BRIEF: In the listing below, every entry should be duplicated exactly.

INFORMATION SHOWN:
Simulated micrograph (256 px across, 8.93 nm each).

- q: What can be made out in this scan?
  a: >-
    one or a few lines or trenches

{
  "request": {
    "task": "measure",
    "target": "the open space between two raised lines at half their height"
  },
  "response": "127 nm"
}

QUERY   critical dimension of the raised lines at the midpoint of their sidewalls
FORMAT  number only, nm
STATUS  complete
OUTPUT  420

YOUR RESPONSE:
Simulated micrograph (256 px across, 8.93 nm each).

- q: What can be made out in this scan?
  a: >-
    one or a few lines or trenches

{
  "request": {
    "task": "measure",
    "target": "the open space between two raised lines at half their height"
  },
  "response": "127 nm"
}

QUERY   critical dimension of the raised lines at the midpoint of their sidewalls
FORMAT  number only, nm
STATUS  complete
OUTPUT  420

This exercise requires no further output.